Could you set down exactly the lines in the records below between the line holding "fab line records | flow sky130" and the line holding "lots that met", inclusive?

··· Given entries ···

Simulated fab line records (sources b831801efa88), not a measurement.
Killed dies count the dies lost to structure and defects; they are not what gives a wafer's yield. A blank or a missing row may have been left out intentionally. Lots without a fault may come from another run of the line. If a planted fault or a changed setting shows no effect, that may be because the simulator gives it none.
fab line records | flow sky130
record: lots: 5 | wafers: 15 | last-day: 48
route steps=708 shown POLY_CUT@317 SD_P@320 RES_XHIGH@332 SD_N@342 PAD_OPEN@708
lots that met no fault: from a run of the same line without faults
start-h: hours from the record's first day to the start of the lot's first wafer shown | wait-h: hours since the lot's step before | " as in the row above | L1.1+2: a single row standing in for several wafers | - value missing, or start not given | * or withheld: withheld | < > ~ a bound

···

Solution:
fab line records | flow sky130
record: lots: 5 | wafers: 15 | last-day: 48
route steps=708 shown POLY_CUT@317 SD_P@320 RES_XHIGH@332 SD_N@342 PAD_OPEN@708
lots that met no fault: from a run of the same line without faults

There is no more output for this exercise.